**Recorded information**
══════════════════════════════

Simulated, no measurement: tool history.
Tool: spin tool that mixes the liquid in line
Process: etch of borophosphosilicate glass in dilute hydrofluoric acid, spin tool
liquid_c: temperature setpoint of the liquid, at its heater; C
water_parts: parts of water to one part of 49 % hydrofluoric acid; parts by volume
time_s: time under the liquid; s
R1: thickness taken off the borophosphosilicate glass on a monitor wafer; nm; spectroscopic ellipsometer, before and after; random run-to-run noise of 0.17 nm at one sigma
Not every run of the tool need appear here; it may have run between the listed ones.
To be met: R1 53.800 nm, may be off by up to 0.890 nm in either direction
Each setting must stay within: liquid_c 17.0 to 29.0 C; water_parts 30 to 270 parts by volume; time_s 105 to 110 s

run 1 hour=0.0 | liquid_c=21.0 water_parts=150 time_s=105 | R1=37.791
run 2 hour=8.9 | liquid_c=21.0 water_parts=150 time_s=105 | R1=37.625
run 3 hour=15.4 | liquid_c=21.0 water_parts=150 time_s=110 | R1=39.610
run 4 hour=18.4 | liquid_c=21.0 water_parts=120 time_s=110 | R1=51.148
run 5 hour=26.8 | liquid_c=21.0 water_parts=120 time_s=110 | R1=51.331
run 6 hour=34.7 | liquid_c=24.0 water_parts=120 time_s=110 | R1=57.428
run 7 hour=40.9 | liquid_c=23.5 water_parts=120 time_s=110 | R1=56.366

══════════════════════════════

**Work task**
Quote the listing word for word from its first line through the line in which "liquid_c: temperature setpoint" appears.

**Your response**
Simulated, no measurement: tool history.
Tool: spin tool that mixes the liquid in line
Process: etch of borophosphosilicate glass in dilute hydrofluoric acid, spin tool
liquid_c: temperature setpoint of the liquid, at its heater; C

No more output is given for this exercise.